**Work task:** Transcribe the lines from the start of the data below through the line with "went left instead.", word for word and nothing more.

**Extracted information:**
*** Begin section ***
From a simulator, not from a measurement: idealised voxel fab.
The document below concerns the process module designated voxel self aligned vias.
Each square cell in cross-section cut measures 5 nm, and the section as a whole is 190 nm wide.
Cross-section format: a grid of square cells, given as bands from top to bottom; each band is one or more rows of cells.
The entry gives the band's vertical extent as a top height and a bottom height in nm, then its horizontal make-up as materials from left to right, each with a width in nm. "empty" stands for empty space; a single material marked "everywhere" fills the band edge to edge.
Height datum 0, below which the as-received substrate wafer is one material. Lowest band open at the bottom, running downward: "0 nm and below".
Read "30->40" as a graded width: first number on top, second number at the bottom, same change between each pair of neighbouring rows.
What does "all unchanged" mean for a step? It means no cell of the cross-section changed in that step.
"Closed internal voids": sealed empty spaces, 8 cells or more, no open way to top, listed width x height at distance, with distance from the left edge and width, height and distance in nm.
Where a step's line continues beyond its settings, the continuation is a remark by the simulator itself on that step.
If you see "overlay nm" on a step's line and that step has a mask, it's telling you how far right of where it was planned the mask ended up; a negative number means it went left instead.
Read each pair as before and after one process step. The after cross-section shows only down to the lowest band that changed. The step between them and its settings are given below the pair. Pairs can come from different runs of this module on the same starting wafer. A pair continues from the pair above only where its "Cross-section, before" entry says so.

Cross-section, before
*** End section ***

**Exercise result:**
From a simulator, not from a measurement: idealised voxel fab.
The document below concerns the process module designated voxel self aligned vias.
Each square cell in cross-section cut measures 5 nm, and the section as a whole is 190 nm wide.
Cross-section format: a grid of square cells, given as bands from top to bottom; each band is one or more rows of cells.
The entry gives the band's vertical extent as a top height and a bottom height in nm, then its horizontal make-up as materials from left to right, each with a width in nm. "empty" stands for empty space; a single material marked "everywhere" fills the band edge to edge.
Height datum 0, below which the as-received substrate wafer is one material. Lowest band open at the bottom, running downward: "0 nm and below".
Read "30->40" as a graded width: first number on top, second number at the bottom, same change between each pair of neighbouring rows.
What does "all unchanged" mean for a step? It means no cell of the cross-section changed in that step.
"Closed internal voids": sealed empty spaces, 8 cells or more, no open way to top, listed width x height at distance, with distance from the left edge and width, height and distance in nm.
Where a step's line continues beyond its settings, the continuation is a remark by the simulator itself on that step.
If you see "overlay nm" on a step's line and that step has a mask, it's telling you how far right of where it was planned the mask ended up; a negative number means it went left instead.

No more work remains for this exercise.